>>>

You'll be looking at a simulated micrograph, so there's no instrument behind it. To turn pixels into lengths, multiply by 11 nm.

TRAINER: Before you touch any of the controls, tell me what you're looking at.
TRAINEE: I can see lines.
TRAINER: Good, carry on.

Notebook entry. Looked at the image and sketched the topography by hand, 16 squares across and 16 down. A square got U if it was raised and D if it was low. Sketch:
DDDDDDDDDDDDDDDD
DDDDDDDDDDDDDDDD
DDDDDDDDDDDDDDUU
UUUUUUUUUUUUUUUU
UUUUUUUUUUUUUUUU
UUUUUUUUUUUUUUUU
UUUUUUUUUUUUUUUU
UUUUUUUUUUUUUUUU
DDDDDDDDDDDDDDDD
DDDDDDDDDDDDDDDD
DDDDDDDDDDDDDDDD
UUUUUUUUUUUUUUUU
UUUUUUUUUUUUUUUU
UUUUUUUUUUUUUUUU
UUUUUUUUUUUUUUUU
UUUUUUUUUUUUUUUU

<<<

▶ [WORK TASK] All lines in the material are to be returned exactly.

▶ [YOUR SOLUTION]
You'll be looking at a simulated micrograph, so there's no instrument behind it. To turn pixels into lengths, multiply by 11 nm.

TRAINER: Before you touch any of the controls, tell me what you're looking at.
TRAINEE: I can see lines.
TRAINER: Good, carry on.

Notebook entry. Looked at the image and sketched the topography by hand, 16 squares across and 16 down. A square got U if it was raised and D if it was low. Sketch:
DDDDDDDDDDDDDDDD
DDDDDDDDDDDDDDDD
DDDDDDDDDDDDDDUU
UUUUUUUUUUUUUUUU
UUUUUUUUUUUUUUUU
UUUUUUUUUUUUUUUU
UUUUUUUUUUUUUUUU
UUUUUUUUUUUUUUUU
DDDDDDDDDDDDDDDD
DDDDDDDDDDDDDDDD
DDDDDDDDDDDDDDDD
UUUUUUUUUUUUUUUU
UUUUUUUUUUUUUUUU
UUUUUUUUUUUUUUUU
UUUUUUUUUUUUUUUU
UUUUUUUUUUUUUUUU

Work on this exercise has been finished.